++++ MATERIAL SHOWN ++++

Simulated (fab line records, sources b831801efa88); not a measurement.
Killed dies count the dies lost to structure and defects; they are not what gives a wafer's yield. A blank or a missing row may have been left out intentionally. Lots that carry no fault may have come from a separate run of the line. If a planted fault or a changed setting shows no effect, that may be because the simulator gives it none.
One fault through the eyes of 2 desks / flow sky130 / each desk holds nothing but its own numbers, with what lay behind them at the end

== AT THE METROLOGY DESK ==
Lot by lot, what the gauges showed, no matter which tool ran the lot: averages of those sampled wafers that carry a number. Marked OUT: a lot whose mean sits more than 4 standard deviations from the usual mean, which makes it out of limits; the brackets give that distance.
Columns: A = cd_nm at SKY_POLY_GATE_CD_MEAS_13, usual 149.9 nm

++++

ASSIGNMENT: Copy each line of the material exactly as shown.

EXERCISE SOLUTION:
Simulated (fab line records, sources b831801efa88); not a measurement.
Killed dies count the dies lost to structure and defects; they are not what gives a wafer's yield. A blank or a missing row may have been left out intentionally. Lots that carry no fault may have come from a separate run of the line. If a planted fault or a changed setting shows no effect, that may be because the simulator gives it none.
One fault through the eyes of 2 desks / flow sky130 / each desk holds nothing but its own numbers, with what lay behind them at the end

== AT THE METROLOGY DESK ==
Lot by lot, what the gauges showed, no matter which tool ran the lot: averages of those sampled wafers that carry a number. Marked OUT: a lot whose mean sits more than 4 standard deviations from the usual mean, which makes it out of limits; the brackets give that distance.
Columns: A = cd_nm at SKY_POLY_GATE_CD_MEAS_13, usual 149.9 nm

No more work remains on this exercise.